## SUPPLIED ENTRIES
⁂
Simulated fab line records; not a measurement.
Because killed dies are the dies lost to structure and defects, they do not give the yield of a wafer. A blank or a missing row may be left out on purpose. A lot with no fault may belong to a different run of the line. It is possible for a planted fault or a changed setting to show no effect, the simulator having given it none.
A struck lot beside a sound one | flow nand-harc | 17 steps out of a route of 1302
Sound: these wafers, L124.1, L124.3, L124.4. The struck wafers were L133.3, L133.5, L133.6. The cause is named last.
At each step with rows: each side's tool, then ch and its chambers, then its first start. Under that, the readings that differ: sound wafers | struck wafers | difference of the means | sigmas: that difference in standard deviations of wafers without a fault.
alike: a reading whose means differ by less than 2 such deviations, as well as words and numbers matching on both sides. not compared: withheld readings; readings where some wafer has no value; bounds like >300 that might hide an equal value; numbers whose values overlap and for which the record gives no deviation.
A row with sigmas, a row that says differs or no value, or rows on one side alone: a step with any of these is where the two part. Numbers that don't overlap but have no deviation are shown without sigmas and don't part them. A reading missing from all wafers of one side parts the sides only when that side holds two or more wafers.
⁂

## ASSIGNMENT
Transcribe the full listing exactly, leaving out no line.

## SOLUTION
Simulated fab line records; not a measurement.
Because killed dies are the dies lost to structure and defects, they do not give the yield of a wafer. A blank or a missing row may be left out on purpose. A lot with no fault may belong to a different run of the line. It is possible for a planted fault or a changed setting to show no effect, the simulator having given it none.
A struck lot beside a sound one | flow nand-harc | 17 steps out of a route of 1302
Sound: these wafers, L124.1, L124.3, L124.4. The struck wafers were L133.3, L133.5, L133.6. The cause is named last.
At each step with rows: each side's tool, then ch and its chambers, then its first start. Under that, the readings that differ: sound wafers | struck wafers | difference of the means | sigmas: that difference in standard deviations of wafers without a fault.
alike: a reading whose means differ by less than 2 such deviations, as well as words and numbers matching on both sides. not compared: withheld readings; readings where some wafer has no value; bounds like >300 that might hide an equal value; numbers whose values overlap and for which the record gives no deviation.
A row with sigmas, a row that says differs or no value, or rows on one side alone: a step with any of these is where the two part. Numbers that don't overlap but have no deviation are shown without sigmas and don't part them. A reading missing from all wafers of one side parts the sides only when that side holds two or more wafers.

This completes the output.